━━━━━━━━━━━━━━━━━━━━

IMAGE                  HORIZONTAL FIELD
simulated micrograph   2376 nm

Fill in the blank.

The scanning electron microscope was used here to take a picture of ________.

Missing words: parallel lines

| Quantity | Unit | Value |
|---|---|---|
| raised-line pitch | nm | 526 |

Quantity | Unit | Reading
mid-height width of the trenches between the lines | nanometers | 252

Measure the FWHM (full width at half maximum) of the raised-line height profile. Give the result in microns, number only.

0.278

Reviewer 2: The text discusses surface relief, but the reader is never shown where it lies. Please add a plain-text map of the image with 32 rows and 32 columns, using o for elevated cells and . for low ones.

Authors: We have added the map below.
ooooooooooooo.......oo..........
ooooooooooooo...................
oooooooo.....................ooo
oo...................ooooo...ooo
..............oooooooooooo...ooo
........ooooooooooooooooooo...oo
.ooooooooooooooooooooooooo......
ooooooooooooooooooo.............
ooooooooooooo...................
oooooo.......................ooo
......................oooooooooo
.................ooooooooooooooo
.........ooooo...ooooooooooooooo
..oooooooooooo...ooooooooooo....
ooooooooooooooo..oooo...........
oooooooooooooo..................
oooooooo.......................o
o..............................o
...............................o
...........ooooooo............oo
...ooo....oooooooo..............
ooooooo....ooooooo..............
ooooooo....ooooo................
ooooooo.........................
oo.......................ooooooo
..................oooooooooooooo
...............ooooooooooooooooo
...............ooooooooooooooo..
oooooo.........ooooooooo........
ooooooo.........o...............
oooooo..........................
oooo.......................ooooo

━━━━━━━━━━━━━━━━━━━━

Work instruction ▸ Here the output must be the lines above from the line with "oooooooo.......................o" to the line with "oooooo..........................", both included, duplicated word for word and nothing else.

Exercise response ▸
oooooooo.......................o
o..............................o
...............................o
...........ooooooo............oo
...ooo....oooooooo..............
ooooooo....ooooooo..............
ooooooo....ooooo................
ooooooo.........................
oo.......................ooooooo
..................oooooooooooooo
...............ooooooooooooooooo
...............ooooooooooooooo..
oooooo.........ooooooooo........
ooooooo.........o...............
oooooo..........................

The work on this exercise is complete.